'''
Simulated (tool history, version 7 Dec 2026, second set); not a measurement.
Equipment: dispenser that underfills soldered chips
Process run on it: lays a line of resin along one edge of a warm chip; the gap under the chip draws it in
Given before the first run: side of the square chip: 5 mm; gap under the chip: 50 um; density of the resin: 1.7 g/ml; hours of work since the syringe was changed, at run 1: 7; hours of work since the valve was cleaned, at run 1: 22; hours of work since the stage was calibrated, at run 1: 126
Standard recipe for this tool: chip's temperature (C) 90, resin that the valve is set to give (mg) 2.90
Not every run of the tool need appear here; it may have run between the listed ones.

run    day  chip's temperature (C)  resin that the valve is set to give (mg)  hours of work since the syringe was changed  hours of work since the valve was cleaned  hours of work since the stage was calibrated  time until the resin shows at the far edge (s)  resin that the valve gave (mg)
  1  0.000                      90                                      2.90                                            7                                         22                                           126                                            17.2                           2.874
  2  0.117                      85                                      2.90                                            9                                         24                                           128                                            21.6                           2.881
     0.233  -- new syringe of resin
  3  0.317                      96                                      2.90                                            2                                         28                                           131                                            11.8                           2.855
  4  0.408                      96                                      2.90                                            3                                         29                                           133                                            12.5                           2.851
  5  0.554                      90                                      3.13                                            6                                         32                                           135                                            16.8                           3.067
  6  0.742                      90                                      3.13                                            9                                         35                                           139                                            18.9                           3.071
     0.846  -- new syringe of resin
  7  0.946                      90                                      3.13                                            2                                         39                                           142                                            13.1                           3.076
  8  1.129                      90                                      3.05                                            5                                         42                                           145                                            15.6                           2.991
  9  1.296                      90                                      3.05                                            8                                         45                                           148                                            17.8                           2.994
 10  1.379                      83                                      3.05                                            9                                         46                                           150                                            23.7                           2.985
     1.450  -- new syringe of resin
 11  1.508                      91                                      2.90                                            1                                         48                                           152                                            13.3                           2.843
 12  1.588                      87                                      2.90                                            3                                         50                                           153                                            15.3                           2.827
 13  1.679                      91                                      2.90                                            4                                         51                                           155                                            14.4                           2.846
'''

*Brief:* Up to and including the line containing "Process run on", please write out the listing exactly, starting from its first line.

*Expected answer:*
Simulated (tool history, version 7 Dec 2026, second set); not a measurement.
Equipment: dispenser that underfills soldered chips
Process run on it: lays a line of resin along one edge of a warm chip; the gap under the chip draws it in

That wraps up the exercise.